▶ STORED DATA

•••

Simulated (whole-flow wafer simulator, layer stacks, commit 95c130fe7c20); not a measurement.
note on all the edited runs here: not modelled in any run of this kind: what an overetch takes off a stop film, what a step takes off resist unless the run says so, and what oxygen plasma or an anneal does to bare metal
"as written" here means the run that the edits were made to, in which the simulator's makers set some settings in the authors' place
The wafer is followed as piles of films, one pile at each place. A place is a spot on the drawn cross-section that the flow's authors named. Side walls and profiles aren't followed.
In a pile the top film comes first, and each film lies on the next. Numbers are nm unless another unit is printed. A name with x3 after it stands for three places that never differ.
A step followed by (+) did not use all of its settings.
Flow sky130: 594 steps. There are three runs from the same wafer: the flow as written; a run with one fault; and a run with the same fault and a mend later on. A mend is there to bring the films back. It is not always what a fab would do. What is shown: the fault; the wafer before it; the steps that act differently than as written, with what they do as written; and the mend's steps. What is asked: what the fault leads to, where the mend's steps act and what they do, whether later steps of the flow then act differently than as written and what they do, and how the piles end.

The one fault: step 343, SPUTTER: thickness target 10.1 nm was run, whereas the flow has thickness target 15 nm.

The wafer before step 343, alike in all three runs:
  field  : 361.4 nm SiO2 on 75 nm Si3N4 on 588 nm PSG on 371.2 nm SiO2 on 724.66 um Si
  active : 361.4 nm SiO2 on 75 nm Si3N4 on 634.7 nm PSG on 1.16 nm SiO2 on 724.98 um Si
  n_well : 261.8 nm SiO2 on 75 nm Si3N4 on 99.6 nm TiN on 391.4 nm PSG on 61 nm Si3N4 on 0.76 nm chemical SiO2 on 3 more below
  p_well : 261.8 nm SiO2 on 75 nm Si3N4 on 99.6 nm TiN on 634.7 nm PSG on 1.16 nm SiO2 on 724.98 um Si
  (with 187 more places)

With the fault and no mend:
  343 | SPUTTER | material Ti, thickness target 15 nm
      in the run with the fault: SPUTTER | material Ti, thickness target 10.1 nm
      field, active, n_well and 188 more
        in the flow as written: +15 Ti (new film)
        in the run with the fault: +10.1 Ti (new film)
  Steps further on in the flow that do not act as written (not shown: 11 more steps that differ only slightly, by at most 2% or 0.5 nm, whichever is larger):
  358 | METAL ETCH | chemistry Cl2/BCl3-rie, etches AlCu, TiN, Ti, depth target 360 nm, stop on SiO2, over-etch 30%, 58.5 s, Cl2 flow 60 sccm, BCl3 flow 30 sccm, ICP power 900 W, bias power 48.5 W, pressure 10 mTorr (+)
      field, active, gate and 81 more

•••

▶ WORK REQUEST
The lines to copy run from the start of the records above through the line holding "724.66 um Si"; give them exactly, both ends included, and nothing else.

▶ TASK ANSWER
Simulated (whole-flow wafer simulator, layer stacks, commit 95c130fe7c20); not a measurement.
note on all the edited runs here: not modelled in any run of this kind: what an overetch takes off a stop film, what a step takes off resist unless the run says so, and what oxygen plasma or an anneal does to bare metal
"as written" here means the run that the edits were made to, in which the simulator's makers set some settings in the authors' place
The wafer is followed as piles of films, one pile at each place. A place is a spot on the drawn cross-section that the flow's authors named. Side walls and profiles aren't followed.
In a pile the top film comes first, and each film lies on the next. Numbers are nm unless another unit is printed. A name with x3 after it stands for three places that never differ.
A step followed by (+) did not use all of its settings.
Flow sky130: 594 steps. There are three runs from the same wafer: the flow as written; a run with one fault; and a run with the same fault and a mend later on. A mend is there to bring the films back. It is not always what a fab would do. What is shown: the fault; the wafer before it; the steps that act differently than as written, with what they do as written; and the mend's steps. What is asked: what the fault leads to, where the mend's steps act and what they do, whether later steps of the flow then act differently than as written and what they do, and how the piles end.

The one fault: step 343, SPUTTER: thickness target 10.1 nm was run, whereas the flow has thickness target 15 nm.

The wafer before step 343, alike in all three runs:
  field  : 361.4 nm SiO2 on 75 nm Si3N4 on 588 nm PSG on 371.2 nm SiO2 on 724.66 um Si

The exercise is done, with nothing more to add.